Look through the data below for the line with "measured: day 73 09:58" and the line with "measured: day 73 11:46", then output those two and all lines in between, exactly as written.

BEGIN
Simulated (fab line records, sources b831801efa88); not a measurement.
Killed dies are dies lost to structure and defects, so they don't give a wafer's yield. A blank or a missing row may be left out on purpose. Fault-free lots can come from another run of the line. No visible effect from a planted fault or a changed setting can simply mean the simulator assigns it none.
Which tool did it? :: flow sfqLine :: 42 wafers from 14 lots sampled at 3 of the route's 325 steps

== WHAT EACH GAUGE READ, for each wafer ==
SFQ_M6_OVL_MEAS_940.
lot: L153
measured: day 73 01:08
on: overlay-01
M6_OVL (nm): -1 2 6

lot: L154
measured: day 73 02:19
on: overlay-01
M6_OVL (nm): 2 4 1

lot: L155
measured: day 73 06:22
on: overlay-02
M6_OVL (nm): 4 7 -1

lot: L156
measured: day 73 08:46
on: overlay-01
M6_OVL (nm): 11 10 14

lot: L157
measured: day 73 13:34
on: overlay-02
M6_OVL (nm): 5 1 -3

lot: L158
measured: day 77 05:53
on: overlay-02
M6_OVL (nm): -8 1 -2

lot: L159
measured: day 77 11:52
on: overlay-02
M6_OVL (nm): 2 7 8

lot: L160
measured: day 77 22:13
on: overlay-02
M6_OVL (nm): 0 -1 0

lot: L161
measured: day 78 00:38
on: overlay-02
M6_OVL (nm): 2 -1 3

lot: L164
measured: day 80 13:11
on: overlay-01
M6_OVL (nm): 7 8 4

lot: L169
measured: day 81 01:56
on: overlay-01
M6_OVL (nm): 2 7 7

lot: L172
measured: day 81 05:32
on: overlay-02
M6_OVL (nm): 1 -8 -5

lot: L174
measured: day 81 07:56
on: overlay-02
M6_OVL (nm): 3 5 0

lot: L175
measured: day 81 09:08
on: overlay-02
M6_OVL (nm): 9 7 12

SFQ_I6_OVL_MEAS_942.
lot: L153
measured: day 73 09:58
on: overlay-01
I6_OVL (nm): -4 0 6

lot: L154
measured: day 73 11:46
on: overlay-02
END

_RESPONSE AREA:_
measured: day 73 09:58
on: overlay-01
I6_OVL (nm): -4 0 6

lot: L154
measured: day 73 11:46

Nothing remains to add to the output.